========================================

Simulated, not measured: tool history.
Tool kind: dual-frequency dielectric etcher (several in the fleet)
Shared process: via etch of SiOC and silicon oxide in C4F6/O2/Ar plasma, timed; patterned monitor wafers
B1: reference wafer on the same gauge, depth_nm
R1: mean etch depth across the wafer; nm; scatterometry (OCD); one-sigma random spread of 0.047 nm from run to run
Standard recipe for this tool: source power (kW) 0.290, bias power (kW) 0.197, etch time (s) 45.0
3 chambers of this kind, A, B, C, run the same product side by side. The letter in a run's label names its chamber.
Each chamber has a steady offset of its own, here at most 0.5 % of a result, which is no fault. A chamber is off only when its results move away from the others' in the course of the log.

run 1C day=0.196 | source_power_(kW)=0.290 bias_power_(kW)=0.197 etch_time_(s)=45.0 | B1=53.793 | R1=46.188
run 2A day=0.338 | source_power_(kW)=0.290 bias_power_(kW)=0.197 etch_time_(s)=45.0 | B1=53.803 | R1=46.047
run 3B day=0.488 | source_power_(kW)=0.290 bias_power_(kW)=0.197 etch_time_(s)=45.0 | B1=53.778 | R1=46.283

========================================

Exercise: Create a word-for-word copy of the whole listing.

Answer space:
Simulated, not measured: tool history.
Tool kind: dual-frequency dielectric etcher (several in the fleet)
Shared process: via etch of SiOC and silicon oxide in C4F6/O2/Ar plasma, timed; patterned monitor wafers
B1: reference wafer on the same gauge, depth_nm
R1: mean etch depth across the wafer; nm; scatterometry (OCD); one-sigma random spread of 0.047 nm from run to run
Standard recipe for this tool: source power (kW) 0.290, bias power (kW) 0.197, etch time (s) 45.0
3 chambers of this kind, A, B, C, run the same product side by side. The letter in a run's label names its chamber.
Each chamber has a steady offset of its own, here at most 0.5 % of a result, which is no fault. A chamber is off only when its results move away from the others' in the course of the log.

run 1C day=0.196 | source_power_(kW)=0.290 bias_power_(kW)=0.197 etch_time_(s)=45.0 | B1=53.793 | R1=46.188
run 2A day=0.338 | source_power_(kW)=0.290 bias_power_(kW)=0.197 etch_time_(s)=45.0 | B1=53.803 | R1=46.047
run 3B day=0.488 | source_power_(kW)=0.290 bias_power_(kW)=0.197 etch_time_(s)=45.0 | B1=53.778 | R1=46.283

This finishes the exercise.